*****

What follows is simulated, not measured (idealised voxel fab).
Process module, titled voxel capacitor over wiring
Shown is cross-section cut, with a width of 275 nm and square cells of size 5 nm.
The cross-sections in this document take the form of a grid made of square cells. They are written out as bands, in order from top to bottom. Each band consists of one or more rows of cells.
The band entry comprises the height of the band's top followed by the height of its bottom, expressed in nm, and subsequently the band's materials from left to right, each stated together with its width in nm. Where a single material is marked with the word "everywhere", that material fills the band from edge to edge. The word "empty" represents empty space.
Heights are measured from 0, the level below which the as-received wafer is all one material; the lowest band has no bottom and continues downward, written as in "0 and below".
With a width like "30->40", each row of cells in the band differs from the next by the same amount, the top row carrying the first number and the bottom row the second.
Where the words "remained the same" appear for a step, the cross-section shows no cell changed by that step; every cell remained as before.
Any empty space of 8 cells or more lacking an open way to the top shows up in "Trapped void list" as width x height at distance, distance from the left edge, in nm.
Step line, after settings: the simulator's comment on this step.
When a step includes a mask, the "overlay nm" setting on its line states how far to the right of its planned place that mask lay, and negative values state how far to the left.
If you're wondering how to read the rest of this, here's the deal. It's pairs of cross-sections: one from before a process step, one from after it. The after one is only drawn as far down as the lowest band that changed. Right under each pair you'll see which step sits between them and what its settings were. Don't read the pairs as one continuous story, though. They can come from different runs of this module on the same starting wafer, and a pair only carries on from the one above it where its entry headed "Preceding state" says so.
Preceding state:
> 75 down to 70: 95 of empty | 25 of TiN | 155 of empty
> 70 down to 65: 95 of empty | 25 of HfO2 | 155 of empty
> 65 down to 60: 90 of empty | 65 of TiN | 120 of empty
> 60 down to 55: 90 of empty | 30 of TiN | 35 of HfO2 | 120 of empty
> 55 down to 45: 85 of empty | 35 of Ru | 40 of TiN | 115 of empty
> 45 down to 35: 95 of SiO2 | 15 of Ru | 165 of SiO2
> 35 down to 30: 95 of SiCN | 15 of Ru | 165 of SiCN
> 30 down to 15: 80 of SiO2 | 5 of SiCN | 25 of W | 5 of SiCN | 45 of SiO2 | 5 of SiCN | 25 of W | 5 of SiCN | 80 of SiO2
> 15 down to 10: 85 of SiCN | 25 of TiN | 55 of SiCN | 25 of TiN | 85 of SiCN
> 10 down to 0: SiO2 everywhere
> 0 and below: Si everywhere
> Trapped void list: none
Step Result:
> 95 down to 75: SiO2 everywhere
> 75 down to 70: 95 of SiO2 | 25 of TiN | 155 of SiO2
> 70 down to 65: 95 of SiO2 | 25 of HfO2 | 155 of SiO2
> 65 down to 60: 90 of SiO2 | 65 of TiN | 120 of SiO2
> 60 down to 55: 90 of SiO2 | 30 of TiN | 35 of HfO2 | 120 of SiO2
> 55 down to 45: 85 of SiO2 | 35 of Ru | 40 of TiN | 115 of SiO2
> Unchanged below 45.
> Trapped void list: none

*****

## Work order
Print exactly the lines of the listing above starting at the line containing "Step line, after" and ending at the line containing "When a step", both included.

## Your response
Step line, after settings: the simulator's comment on this step.
When a step includes a mask, the "overlay nm" setting on its line states how far to the right of its planned place that mask lay, and negative values state how far to the left.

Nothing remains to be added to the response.